Action item: Word for word, retype the first line of the records and every following line through the one containing "2 op CONFORMAL_DEP | material SiN | thk nm 5".

Data extract:
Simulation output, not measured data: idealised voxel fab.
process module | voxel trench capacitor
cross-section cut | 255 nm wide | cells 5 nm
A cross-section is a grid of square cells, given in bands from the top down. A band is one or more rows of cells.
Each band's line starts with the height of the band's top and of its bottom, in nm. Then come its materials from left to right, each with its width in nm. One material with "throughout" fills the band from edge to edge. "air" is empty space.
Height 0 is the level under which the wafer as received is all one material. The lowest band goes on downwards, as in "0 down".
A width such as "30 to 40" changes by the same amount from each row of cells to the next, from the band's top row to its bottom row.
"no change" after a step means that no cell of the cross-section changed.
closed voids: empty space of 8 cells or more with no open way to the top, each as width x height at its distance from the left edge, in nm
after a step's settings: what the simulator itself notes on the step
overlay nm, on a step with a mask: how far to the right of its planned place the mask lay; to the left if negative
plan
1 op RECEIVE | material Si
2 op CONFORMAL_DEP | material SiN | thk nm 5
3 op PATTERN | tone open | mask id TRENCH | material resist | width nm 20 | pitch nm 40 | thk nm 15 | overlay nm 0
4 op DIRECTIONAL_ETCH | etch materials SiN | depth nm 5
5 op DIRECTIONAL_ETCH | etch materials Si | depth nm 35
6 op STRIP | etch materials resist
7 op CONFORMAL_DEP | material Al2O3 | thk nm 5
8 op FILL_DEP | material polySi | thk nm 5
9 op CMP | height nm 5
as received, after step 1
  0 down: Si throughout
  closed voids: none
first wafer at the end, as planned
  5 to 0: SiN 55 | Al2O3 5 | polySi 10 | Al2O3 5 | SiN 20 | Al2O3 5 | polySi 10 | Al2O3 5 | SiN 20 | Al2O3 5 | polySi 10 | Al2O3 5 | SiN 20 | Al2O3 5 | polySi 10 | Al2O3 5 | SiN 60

Task result:
Simulation output, not measured data: idealised voxel fab.
process module | voxel trench capacitor
cross-section cut | 255 nm wide | cells 5 nm
A cross-section is a grid of square cells, given in bands from the top down. A band is one or more rows of cells.
Each band's line starts with the height of the band's top and of its bottom, in nm. Then come its materials from left to right, each with its width in nm. One material with "throughout" fills the band from edge to edge. "air" is empty space.
Height 0 is the level under which the wafer as received is all one material. The lowest band goes on downwards, as in "0 down".
A width such as "30 to 40" changes by the same amount from each row of cells to the next, from the band's top row to its bottom row.
"no change" after a step means that no cell of the cross-section changed.
closed voids: empty space of 8 cells or more with no open way to the top, each as width x height at its distance from the left edge, in nm
after a step's settings: what the simulator itself notes on the step
overlay nm, on a step with a mask: how far to the right of its planned place the mask lay; to the left if negative
plan
1 op RECEIVE | material Si
2 op CONFORMAL_DEP | material SiN | thk nm 5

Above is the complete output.